++++++++

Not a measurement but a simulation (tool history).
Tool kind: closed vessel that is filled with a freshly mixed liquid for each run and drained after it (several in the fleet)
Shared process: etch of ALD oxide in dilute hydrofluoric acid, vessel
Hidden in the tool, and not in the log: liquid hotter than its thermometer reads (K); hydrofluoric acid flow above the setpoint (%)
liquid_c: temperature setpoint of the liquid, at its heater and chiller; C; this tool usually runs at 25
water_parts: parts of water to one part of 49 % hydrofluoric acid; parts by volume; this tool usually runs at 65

++++++++

WORK INSTRUCTION → Would you please reproduce the entries above word for word?

EXERCISE RESPONSE →
Not a measurement but a simulation (tool history).
Tool kind: closed vessel that is filled with a freshly mixed liquid for each run and drained after it (several in the fleet)
Shared process: etch of ALD oxide in dilute hydrofluoric acid, vessel
Hidden in the tool, and not in the log: liquid hotter than its thermometer reads (K); hydrofluoric acid flow above the setpoint (%)
liquid_c: temperature setpoint of the liquid, at its heater and chiller; C; this tool usually runs at 25
water_parts: parts of water to one part of 49 % hydrofluoric acid; parts by volume; this tool usually runs at 65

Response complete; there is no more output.